• [INFORMATION SHOWN]
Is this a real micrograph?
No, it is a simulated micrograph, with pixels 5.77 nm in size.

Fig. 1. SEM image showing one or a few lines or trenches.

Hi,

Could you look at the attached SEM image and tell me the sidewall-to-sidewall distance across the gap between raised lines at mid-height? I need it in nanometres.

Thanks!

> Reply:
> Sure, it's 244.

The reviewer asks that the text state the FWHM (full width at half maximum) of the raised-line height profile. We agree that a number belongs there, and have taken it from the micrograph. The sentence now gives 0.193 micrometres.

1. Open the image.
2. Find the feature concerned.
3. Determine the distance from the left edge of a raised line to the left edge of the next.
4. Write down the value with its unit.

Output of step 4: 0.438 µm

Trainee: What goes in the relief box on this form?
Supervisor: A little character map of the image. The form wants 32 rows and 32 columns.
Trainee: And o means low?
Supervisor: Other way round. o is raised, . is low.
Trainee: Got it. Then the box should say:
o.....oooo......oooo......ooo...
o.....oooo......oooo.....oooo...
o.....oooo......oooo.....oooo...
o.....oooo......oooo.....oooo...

• [REQUIREMENT]
Beginning at the line above with "The reviewer asks" and finishing at the line with "3. Determine the", return each line exactly and return nothing else.

• [WRITTEN SOLUTION]
The reviewer asks that the text state the FWHM (full width at half maximum) of the raised-line height profile. We agree that a number belongs there, and have taken it from the micrograph. The sentence now gives 0.193 micrometres.

1. Open the image.
2. Find the feature concerned.
3. Determine the distance from the left edge of a raised line to the left edge of the next.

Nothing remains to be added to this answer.